===== Record set

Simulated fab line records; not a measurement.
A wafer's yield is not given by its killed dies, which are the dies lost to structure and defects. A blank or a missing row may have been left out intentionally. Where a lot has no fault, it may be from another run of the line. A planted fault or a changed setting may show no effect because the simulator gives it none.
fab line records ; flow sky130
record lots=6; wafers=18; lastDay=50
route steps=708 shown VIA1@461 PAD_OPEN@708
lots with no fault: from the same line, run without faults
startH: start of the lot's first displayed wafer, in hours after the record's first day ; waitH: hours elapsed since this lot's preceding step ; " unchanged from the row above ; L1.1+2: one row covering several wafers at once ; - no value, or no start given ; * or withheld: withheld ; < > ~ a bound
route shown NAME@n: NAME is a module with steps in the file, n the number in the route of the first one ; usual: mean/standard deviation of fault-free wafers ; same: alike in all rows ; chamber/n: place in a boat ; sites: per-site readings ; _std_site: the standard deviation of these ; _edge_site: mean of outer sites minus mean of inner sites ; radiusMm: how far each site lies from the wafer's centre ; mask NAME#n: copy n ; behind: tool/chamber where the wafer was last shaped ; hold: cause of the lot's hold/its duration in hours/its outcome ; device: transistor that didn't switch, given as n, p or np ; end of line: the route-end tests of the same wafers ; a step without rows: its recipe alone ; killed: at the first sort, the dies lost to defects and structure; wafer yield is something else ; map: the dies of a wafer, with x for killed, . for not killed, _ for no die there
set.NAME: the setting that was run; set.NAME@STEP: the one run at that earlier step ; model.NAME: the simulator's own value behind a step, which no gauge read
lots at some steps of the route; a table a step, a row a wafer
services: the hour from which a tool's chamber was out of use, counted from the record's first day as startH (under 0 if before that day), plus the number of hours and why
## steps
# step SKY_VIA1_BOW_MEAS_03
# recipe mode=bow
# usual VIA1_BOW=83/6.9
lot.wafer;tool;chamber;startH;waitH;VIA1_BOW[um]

==========

* _Work task_: Beginning with the very first line of the material, please return exactly each line down to and including the one with "record lots=6; wafers=18; lastDay=50".

* _Written answer_:
Simulated fab line records; not a measurement.
A wafer's yield is not given by its killed dies, which are the dies lost to structure and defects. A blank or a missing row may have been left out intentionally. Where a lot has no fault, it may be from another run of the line. A planted fault or a changed setting may show no effect because the simulator gives it none.
fab line records ; flow sky130
record lots=6; wafers=18; lastDay=50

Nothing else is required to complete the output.